▶ ASSIGNMENT:
Give back the records in full, with every line exactly as it was.

▶ EXTRACTED RECORDS:
+---+

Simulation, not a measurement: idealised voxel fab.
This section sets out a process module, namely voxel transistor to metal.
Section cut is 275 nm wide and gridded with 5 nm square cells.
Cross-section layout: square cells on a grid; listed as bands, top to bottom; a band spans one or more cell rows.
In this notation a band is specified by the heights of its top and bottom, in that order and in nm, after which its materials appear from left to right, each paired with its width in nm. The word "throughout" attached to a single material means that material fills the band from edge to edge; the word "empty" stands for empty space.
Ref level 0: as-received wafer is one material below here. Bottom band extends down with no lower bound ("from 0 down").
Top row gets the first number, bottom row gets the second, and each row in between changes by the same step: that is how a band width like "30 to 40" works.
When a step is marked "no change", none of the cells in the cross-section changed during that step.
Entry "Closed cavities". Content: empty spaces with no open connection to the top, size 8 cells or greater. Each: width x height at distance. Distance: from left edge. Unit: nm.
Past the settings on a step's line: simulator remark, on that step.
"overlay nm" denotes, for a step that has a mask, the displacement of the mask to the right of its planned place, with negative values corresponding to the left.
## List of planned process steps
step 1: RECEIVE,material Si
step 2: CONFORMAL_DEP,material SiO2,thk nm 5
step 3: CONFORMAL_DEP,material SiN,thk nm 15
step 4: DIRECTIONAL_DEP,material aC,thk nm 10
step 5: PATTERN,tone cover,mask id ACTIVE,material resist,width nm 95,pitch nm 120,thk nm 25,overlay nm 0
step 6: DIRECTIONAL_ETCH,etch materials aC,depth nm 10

+---+

▶ YOUR RESPONSE:
Simulation, not a measurement: idealised voxel fab.
This section sets out a process module, namely voxel transistor to metal.
Section cut is 275 nm wide and gridded with 5 nm square cells.
Cross-section layout: square cells on a grid; listed as bands, top to bottom; a band spans one or more cell rows.
In this notation a band is specified by the heights of its top and bottom, in that order and in nm, after which its materials appear from left to right, each paired with its width in nm. The word "throughout" attached to a single material means that material fills the band from edge to edge; the word "empty" stands for empty space.
Ref level 0: as-received wafer is one material below here. Bottom band extends down with no lower bound ("from 0 down").
Top row gets the first number, bottom row gets the second, and each row in between changes by the same step: that is how a band width like "30 to 40" works.
When a step is marked "no change", none of the cells in the cross-section changed during that step.
Entry "Closed cavities". Content: empty spaces with no open connection to the top, size 8 cells or greater. Each: width x height at distance. Distance: from left edge. Unit: nm.
Past the settings on a step's line: simulator remark, on that step.
"overlay nm" denotes, for a step that has a mask, the displacement of the mask to the right of its planned place, with negative values corresponding to the left.
## List of planned process steps
step 1: RECEIVE,material Si
step 2: CONFORMAL_DEP,material SiO2,thk nm 5
step 3: CONFORMAL_DEP,material SiN,thk nm 15
step 4: DIRECTIONAL_DEP,material aC,thk nm 10
step 5: PATTERN,tone cover,mask id ACTIVE,material resist,width nm 95,pitch nm 120,thk nm 25,overlay nm 0
step 6: DIRECTIONAL_ETCH,etch materials aC,depth nm 10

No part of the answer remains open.